Required action :: Starting at the first line of the data below, repeat each line word for word up to and including the line with "S3: speed of the pad under the wafer; m/s".

Material supplied ::
= Beginning of Section =
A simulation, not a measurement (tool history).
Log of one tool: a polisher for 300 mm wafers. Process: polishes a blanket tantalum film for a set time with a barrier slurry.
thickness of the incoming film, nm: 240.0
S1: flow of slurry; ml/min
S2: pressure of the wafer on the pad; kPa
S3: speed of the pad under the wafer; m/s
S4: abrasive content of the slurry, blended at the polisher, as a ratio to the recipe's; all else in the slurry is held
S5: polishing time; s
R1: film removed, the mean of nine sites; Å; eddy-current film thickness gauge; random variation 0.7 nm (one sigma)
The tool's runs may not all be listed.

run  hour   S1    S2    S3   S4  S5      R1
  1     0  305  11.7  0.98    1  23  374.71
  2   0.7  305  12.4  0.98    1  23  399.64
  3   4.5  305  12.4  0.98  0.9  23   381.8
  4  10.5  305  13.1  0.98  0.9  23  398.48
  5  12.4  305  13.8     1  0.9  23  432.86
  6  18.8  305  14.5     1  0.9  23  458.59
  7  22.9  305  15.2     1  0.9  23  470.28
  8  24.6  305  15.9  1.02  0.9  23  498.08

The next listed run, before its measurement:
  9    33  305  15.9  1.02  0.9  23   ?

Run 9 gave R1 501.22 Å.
= End of Section =

Your solution ::
A simulation, not a measurement (tool history).
Log of one tool: a polisher for 300 mm wafers. Process: polishes a blanket tantalum film for a set time with a barrier slurry.
thickness of the incoming film, nm: 240.0
S1: flow of slurry; ml/min
S2: pressure of the wafer on the pad; kPa
S3: speed of the pad under the wafer; m/s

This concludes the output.